▸ Action item
I need the lines below from the one with "Process: polishes a" down to the one with "Usual recipe: slurry_flow" reproduced exactly, both ends included, and nothing else.

================
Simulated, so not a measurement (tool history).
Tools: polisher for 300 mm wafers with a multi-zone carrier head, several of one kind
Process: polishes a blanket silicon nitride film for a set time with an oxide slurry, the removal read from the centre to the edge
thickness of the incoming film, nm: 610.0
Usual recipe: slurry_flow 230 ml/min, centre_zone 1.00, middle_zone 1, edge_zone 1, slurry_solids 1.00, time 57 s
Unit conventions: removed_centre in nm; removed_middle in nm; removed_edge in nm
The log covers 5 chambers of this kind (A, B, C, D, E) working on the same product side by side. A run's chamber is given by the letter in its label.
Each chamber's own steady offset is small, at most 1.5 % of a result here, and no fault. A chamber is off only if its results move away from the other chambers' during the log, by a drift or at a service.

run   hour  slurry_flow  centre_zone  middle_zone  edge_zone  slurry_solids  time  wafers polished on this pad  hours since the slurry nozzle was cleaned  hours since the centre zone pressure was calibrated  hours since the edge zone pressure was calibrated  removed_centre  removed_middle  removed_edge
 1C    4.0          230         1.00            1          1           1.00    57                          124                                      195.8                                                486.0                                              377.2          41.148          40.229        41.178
================

▸ Answer area
Process: polishes a blanket silicon nitride film for a set time with an oxide slurry, the removal read from the centre to the edge
thickness of the incoming film, nm: 610.0
Usual recipe: slurry_flow 230 ml/min, centre_zone 1.00, middle_zone 1, edge_zone 1, slurry_solids 1.00, time 57 s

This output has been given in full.